__TASK ITEM__:
All lines from the first line of the material up to and including the line with "the step between: op DIRECTIONAL_DEP" must be copied exactly, and no others.

__DATA LISTING__:
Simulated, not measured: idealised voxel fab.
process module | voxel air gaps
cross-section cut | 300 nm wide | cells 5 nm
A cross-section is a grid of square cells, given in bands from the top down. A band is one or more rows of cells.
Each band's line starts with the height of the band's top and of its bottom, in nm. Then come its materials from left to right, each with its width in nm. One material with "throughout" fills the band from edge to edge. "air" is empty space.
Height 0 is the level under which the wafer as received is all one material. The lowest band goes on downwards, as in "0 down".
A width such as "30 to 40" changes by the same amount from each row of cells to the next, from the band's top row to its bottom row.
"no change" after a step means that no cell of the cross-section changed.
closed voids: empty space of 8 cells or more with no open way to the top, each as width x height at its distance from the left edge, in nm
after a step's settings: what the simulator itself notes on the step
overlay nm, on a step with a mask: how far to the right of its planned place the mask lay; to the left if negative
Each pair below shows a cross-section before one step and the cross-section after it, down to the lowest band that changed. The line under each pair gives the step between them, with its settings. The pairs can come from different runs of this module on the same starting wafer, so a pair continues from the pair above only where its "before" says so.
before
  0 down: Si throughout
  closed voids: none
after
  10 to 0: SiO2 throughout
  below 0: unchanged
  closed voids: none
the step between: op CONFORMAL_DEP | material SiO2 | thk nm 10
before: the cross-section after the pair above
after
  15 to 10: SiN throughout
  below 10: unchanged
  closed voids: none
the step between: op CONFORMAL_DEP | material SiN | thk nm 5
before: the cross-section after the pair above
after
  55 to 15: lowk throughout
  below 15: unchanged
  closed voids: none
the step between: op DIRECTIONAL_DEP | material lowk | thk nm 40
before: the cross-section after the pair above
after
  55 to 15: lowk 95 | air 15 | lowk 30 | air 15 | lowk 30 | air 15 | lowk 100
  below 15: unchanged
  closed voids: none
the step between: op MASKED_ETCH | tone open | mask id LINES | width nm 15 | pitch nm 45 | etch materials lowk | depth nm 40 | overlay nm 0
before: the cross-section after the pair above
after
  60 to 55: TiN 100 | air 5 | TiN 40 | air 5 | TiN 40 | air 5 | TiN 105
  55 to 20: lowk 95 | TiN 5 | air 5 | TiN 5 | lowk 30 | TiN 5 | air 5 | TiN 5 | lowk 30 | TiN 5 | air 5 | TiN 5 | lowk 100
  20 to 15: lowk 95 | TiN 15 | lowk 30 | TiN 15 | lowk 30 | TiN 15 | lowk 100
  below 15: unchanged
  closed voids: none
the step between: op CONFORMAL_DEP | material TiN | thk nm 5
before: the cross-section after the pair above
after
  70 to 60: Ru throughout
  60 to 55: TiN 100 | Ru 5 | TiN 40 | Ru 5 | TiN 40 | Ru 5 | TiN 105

__EXERCISE RESULT__:
Simulated, not measured: idealised voxel fab.
process module | voxel air gaps
cross-section cut | 300 nm wide | cells 5 nm
A cross-section is a grid of square cells, given in bands from the top down. A band is one or more rows of cells.
Each band's line starts with the height of the band's top and of its bottom, in nm. Then come its materials from left to right, each with its width in nm. One material with "throughout" fills the band from edge to edge. "air" is empty space.
Height 0 is the level under which the wafer as received is all one material. The lowest band goes on downwards, as in "0 down".
A width such as "30 to 40" changes by the same amount from each row of cells to the next, from the band's top row to its bottom row.
"no change" after a step means that no cell of the cross-section changed.
closed voids: empty space of 8 cells or more with no open way to the top, each as width x height at its distance from the left edge, in nm
after a step's settings: what the simulator itself notes on the step
overlay nm, on a step with a mask: how far to the right of its planned place the mask lay; to the left if negative
Each pair below shows a cross-section before one step and the cross-section after it, down to the lowest band that changed. The line under each pair gives the step between them, with its settings. The pairs can come from different runs of this module on the same starting wafer, so a pair continues from the pair above only where its "before" says so.
before
  0 down: Si throughout
  closed voids: none
after
  10 to 0: SiO2 throughout
  below 0: unchanged
  closed voids: none
the step between: op CONFORMAL_DEP | material SiO2 | thk nm 10
before: the cross-section after the pair above
after
  15 to 10: SiN throughout
  below 10: unchanged
  closed voids: none
the step between: op CONFORMAL_DEP | material SiN | thk nm 5
before: the cross-section after the pair above
after
  55 to 15: lowk throughout
  below 15: unchanged
  closed voids: none
the step between: op DIRECTIONAL_DEP | material lowk | thk nm 40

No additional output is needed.